### Work request
All that is wanted is a word-for-word copy of the data from its first line to the line containing "Each cross-section below", both included.

Segment Open
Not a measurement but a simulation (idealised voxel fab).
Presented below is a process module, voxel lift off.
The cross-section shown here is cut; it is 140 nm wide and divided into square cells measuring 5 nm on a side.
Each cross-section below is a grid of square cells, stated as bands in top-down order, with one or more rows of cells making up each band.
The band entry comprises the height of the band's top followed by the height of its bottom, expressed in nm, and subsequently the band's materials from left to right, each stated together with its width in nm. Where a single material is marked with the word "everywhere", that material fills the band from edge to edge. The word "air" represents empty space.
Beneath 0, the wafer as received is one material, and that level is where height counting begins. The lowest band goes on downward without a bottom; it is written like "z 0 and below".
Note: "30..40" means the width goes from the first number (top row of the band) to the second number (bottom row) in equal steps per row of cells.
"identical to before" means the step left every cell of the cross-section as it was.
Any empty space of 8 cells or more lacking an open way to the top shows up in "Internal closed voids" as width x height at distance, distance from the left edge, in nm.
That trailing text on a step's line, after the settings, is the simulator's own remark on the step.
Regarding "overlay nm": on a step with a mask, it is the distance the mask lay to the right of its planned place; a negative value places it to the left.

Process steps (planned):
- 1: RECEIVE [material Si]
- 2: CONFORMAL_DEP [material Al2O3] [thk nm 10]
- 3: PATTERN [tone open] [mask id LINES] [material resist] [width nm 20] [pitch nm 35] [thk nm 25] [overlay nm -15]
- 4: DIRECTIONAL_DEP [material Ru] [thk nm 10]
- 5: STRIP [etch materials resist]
Segment Closed

### Task answer
Not a measurement but a simulation (idealised voxel fab).
Presented below is a process module, voxel lift off.
The cross-section shown here is cut; it is 140 nm wide and divided into square cells measuring 5 nm on a side.
Each cross-section below is a grid of square cells, stated as bands in top-down order, with one or more rows of cells making up each band.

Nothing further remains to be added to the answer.